▶ **ACTIVITY**: Would you give all of the records again, exactly as they read?

▶ **DATASET ENTRIES**:
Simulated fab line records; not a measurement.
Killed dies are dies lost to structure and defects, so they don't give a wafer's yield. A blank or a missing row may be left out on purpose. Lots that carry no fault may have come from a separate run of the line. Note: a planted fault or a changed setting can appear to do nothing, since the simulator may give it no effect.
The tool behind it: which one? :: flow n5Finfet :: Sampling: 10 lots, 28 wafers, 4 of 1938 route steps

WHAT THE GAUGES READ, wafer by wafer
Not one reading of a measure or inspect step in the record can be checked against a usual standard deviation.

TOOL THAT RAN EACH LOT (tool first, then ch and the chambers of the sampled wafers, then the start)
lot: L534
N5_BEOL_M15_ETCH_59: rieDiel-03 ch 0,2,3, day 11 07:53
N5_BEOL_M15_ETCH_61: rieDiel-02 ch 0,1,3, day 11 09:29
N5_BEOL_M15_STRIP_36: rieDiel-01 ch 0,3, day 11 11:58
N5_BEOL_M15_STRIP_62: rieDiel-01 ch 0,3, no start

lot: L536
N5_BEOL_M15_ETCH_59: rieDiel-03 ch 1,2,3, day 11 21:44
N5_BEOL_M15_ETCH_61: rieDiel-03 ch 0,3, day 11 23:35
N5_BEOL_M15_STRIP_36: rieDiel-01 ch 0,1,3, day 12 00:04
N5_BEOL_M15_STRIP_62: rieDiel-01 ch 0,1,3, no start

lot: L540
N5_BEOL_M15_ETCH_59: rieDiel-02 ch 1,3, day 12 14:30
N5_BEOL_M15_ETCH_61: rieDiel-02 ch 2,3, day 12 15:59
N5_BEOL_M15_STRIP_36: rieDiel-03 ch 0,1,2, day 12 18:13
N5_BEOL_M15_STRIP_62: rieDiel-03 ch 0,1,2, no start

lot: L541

▶ **REPLY**:
Simulated fab line records; not a measurement.
Killed dies are dies lost to structure and defects, so they don't give a wafer's yield. A blank or a missing row may be left out on purpose. Lots that carry no fault may have come from a separate run of the line. Note: a planted fault or a changed setting can appear to do nothing, since the simulator may give it no effect.
The tool behind it: which one? :: flow n5Finfet :: Sampling: 10 lots, 28 wafers, 4 of 1938 route steps

WHAT THE GAUGES READ, wafer by wafer
Not one reading of a measure or inspect step in the record can be checked against a usual standard deviation.

TOOL THAT RAN EACH LOT (tool first, then ch and the chambers of the sampled wafers, then the start)
lot: L534
N5_BEOL_M15_ETCH_59: rieDiel-03 ch 0,2,3, day 11 07:53
N5_BEOL_M15_ETCH_61: rieDiel-02 ch 0,1,3, day 11 09:29
N5_BEOL_M15_STRIP_36: rieDiel-01 ch 0,3, day 11 11:58
N5_BEOL_M15_STRIP_62: rieDiel-01 ch 0,3, no start

lot: L536
N5_BEOL_M15_ETCH_59: rieDiel-03 ch 1,2,3, day 11 21:44
N5_BEOL_M15_ETCH_61: rieDiel-03 ch 0,3, day 11 23:35
N5_BEOL_M15_STRIP_36: rieDiel-01 ch 0,1,3, day 12 00:04
N5_BEOL_M15_STRIP_62: rieDiel-01 ch 0,1,3, no start

lot: L540
N5_BEOL_M15_ETCH_59: rieDiel-02 ch 1,3, day 12 14:30
N5_BEOL_M15_ETCH_61: rieDiel-02 ch 2,3, day 12 15:59
N5_BEOL_M15_STRIP_36: rieDiel-03 ch 0,1,2, day 12 18:13
N5_BEOL_M15_STRIP_62: rieDiel-03 ch 0,1,2, no start

lot: L541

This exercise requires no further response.